_Activity_. Set down the records that follow exactly, every line of them.

[Available data]

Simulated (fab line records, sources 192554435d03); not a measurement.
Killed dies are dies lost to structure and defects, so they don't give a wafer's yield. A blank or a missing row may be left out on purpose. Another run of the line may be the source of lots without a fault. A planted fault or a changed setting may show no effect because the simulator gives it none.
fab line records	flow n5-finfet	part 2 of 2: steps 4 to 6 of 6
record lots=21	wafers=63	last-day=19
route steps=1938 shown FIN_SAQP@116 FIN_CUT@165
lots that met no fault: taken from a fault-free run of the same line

[/Available data]

_Response box_.
Simulated (fab line records, sources 192554435d03); not a measurement.
Killed dies are dies lost to structure and defects, so they don't give a wafer's yield. A blank or a missing row may be left out on purpose. Another run of the line may be the source of lots without a fault. A planted fault or a changed setting may show no effect because the simulator gives it none.
fab line records	flow n5-finfet	part 2 of 2: steps 4 to 6 of 6
record lots=21	wafers=63	last-day=19
route steps=1938 shown FIN_SAQP@116 FIN_CUT@165
lots that met no fault: taken from a fault-free run of the same line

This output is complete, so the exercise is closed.